• **Recorded information**
====
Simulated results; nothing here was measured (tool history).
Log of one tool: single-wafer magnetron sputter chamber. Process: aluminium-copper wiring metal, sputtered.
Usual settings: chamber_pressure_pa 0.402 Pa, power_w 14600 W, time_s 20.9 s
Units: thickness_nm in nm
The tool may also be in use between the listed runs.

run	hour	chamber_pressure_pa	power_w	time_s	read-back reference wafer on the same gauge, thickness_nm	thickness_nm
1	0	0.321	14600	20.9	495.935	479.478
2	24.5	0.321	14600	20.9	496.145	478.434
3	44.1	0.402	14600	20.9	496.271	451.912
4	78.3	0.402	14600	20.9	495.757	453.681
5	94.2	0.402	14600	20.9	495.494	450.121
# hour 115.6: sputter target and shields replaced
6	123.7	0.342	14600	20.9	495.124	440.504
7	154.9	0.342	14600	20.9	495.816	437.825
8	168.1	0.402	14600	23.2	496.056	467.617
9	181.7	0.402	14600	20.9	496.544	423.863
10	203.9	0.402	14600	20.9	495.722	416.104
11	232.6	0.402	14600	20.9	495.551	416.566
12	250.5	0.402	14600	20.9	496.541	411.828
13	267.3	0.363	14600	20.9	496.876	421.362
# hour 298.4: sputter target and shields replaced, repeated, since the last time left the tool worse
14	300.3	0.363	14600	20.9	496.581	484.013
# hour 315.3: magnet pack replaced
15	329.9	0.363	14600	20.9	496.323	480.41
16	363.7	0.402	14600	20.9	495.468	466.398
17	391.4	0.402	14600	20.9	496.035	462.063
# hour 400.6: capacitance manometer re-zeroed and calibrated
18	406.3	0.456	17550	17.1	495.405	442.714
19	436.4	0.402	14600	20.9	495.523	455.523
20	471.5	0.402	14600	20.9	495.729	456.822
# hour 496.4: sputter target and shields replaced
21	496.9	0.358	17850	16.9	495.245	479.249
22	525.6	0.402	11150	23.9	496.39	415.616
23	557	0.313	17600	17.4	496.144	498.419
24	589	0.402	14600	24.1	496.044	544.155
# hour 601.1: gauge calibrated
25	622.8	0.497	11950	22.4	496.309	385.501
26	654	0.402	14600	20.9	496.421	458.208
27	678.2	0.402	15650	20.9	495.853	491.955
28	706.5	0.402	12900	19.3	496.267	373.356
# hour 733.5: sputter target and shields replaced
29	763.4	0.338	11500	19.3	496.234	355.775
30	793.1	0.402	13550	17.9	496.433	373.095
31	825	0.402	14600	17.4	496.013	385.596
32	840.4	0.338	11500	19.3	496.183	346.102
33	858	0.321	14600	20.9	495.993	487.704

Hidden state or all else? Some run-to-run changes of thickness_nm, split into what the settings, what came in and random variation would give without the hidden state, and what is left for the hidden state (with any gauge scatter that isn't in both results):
====

• **Assigned task**
The stopping point is the line containing "The tool may". Reproduce exactly every line of the material from the first through that one.

• **Response area**
Simulated results; nothing here was measured (tool history).
Log of one tool: single-wafer magnetron sputter chamber. Process: aluminium-copper wiring metal, sputtered.
Usual settings: chamber_pressure_pa 0.402 Pa, power_w 14600 W, time_s 20.9 s
Units: thickness_nm in nm
The tool may also be in use between the listed runs.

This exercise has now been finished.